Transcribe only part of the material below: the lines from the one containing "Killed dies are" through the one containing "lots that met", inclusive, exactly as written.

SOURCE DATA START

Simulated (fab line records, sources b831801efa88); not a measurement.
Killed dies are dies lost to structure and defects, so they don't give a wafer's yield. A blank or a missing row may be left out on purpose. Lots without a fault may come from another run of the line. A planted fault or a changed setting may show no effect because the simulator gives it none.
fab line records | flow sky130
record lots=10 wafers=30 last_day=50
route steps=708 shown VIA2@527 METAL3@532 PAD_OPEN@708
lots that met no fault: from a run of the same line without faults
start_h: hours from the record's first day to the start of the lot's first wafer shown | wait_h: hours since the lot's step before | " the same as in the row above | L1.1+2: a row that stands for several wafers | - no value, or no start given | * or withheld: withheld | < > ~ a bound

SOURCE DATA END

## WRITTEN SOLUTION
Killed dies are dies lost to structure and defects, so they don't give a wafer's yield. A blank or a missing row may be left out on purpose. Lots without a fault may come from another run of the line. A planted fault or a changed setting may show no effect because the simulator gives it none.
fab line records | flow sky130
record lots=10 wafers=30 last_day=50
route steps=708 shown VIA2@527 METAL3@532 PAD_OPEN@708
lots that met no fault: from a run of the same line without faults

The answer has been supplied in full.